Extracted records START

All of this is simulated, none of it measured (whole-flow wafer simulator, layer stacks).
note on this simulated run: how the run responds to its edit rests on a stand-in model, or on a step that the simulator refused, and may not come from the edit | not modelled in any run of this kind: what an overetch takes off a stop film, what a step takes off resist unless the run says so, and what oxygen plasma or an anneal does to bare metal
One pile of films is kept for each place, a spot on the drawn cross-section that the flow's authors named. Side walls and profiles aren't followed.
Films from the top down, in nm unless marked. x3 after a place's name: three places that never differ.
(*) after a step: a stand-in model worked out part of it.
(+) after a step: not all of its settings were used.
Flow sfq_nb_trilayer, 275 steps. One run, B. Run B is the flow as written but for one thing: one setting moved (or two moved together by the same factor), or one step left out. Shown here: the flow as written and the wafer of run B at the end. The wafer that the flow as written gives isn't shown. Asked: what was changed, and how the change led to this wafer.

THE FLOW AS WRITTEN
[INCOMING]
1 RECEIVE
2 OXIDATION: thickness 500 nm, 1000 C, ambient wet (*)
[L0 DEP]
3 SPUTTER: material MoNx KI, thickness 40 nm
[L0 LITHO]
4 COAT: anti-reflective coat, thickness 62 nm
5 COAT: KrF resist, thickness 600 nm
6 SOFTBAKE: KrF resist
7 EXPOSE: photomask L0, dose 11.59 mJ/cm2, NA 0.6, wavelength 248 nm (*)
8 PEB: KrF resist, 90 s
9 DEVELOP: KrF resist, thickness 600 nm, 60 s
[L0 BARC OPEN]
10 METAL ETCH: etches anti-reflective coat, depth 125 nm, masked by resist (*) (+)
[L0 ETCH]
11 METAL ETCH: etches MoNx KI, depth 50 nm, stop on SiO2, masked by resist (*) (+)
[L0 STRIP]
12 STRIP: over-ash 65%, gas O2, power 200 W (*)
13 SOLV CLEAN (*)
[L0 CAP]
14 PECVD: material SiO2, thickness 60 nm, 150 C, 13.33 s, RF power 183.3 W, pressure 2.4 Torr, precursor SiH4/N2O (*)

Extracted records END

Brief
Please return the lines above that run from the line containing "(*) after a" to the line containing "(+) after a", inclusive, exactly and with no other lines.

Task result
(*) after a step: a stand-in model worked out part of it.
(+) after a step: not all of its settings were used.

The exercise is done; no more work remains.